Extracted records:
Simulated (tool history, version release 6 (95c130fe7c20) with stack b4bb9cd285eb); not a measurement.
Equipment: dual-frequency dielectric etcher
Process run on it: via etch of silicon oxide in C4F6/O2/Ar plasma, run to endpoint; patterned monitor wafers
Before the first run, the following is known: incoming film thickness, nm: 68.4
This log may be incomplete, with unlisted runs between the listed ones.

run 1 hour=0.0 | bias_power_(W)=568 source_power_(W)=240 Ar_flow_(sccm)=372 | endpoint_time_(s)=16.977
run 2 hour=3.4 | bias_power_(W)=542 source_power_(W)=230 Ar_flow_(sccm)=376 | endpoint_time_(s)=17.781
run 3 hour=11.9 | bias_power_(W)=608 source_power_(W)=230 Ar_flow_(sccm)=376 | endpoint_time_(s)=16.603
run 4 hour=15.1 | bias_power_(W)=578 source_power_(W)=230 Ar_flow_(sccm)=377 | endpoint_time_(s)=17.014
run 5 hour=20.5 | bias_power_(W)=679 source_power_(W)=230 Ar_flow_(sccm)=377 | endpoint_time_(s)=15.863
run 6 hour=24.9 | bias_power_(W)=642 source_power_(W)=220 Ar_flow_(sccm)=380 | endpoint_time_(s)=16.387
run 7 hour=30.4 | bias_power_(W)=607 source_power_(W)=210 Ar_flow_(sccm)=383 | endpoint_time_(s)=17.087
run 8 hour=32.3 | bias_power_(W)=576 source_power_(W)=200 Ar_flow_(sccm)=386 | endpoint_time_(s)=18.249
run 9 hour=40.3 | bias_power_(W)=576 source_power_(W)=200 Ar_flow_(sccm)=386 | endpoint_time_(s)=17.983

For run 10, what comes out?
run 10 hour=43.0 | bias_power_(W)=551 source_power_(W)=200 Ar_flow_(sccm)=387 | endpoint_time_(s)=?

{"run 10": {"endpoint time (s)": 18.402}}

Work request: In your answer, include only the lines above starting at the line that holds "For run 10, what comes out?" and ending at the line that holds "run 10 hour=43.0", copied exactly.

Written answer:
For run 10, what comes out?
run 10 hour=43.0 | bias_power_(W)=551 source_power_(W)=200 Ar_flow_(sccm)=387 | endpoint_time_(s)=?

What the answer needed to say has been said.